▶ [Task item]
With the line that contains "The width of" as the final line, return every line from the start of the data below exactly.

▶ [Data records]
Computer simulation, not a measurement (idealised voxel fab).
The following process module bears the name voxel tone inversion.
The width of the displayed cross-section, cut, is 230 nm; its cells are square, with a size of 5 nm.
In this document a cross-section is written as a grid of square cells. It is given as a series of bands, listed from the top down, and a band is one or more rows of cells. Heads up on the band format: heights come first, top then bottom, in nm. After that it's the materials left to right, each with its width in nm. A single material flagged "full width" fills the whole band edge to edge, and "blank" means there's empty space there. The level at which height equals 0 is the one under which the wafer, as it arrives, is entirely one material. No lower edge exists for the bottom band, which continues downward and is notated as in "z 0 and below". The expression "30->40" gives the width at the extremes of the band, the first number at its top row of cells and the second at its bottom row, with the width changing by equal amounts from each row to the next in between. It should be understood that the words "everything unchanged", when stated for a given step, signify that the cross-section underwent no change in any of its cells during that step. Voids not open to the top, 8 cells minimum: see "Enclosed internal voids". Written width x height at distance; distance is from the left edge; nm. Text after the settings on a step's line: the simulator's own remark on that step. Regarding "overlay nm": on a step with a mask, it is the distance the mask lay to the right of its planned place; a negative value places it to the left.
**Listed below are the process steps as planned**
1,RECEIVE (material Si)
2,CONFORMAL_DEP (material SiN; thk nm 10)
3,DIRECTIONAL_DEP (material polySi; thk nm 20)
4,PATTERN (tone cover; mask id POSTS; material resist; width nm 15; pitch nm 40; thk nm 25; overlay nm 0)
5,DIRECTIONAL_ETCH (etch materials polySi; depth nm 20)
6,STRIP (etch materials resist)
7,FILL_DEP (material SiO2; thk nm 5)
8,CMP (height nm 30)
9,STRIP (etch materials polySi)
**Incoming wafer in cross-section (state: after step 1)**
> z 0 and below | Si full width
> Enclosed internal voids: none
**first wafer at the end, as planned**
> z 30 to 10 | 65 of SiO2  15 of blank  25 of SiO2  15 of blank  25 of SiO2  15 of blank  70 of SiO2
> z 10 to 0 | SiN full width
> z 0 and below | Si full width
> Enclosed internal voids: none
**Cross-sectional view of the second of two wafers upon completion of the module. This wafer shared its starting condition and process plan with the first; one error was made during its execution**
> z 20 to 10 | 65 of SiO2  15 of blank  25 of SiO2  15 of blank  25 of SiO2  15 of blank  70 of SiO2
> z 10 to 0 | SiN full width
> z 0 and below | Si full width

▶ [Written reply]
Computer simulation, not a measurement (idealised voxel fab).
The following process module bears the name voxel tone inversion.
The width of the displayed cross-section, cut, is 230 nm; its cells are square, with a size of 5 nm.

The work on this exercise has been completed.